Assigned task: Transcribe exactly each line of the entries, from the opening line to the line with "The wafer ahead", with both of those lines included.

Data listing:
************

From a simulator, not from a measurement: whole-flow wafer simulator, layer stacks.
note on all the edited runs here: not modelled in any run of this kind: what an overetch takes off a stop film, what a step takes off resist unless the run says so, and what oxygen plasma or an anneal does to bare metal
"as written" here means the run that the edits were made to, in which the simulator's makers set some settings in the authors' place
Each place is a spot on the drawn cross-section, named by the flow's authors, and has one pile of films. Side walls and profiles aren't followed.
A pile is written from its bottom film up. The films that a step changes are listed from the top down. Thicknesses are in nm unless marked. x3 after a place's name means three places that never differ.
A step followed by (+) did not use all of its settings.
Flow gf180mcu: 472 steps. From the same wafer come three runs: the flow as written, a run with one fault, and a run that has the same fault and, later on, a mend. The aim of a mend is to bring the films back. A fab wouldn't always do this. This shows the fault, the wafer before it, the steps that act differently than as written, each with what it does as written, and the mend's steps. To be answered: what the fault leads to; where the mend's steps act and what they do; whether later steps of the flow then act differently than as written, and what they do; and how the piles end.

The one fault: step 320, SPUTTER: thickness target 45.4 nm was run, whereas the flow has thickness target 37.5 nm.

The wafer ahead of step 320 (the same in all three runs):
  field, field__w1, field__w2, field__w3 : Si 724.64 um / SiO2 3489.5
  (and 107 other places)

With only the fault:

************

Expected answer:
From a simulator, not from a measurement: whole-flow wafer simulator, layer stacks.
note on all the edited runs here: not modelled in any run of this kind: what an overetch takes off a stop film, what a step takes off resist unless the run says so, and what oxygen plasma or an anneal does to bare metal
"as written" here means the run that the edits were made to, in which the simulator's makers set some settings in the authors' place
Each place is a spot on the drawn cross-section, named by the flow's authors, and has one pile of films. Side walls and profiles aren't followed.
A pile is written from its bottom film up. The films that a step changes are listed from the top down. Thicknesses are in nm unless marked. x3 after a place's name means three places that never differ.
A step followed by (+) did not use all of its settings.
Flow gf180mcu: 472 steps. From the same wafer come three runs: the flow as written, a run with one fault, and a run that has the same fault and, later on, a mend. The aim of a mend is to bring the films back. A fab wouldn't always do this. This shows the fault, the wafer before it, the steps that act differently than as written, each with what it does as written, and the mend's steps. To be answered: what the fault leads to; where the mend's steps act and what they do; whether later steps of the flow then act differently than as written, and what they do; and how the piles end.

The one fault: step 320, SPUTTER: thickness target 45.4 nm was run, whereas the flow has thickness target 37.5 nm.

The wafer ahead of step 320 (the same in all three runs):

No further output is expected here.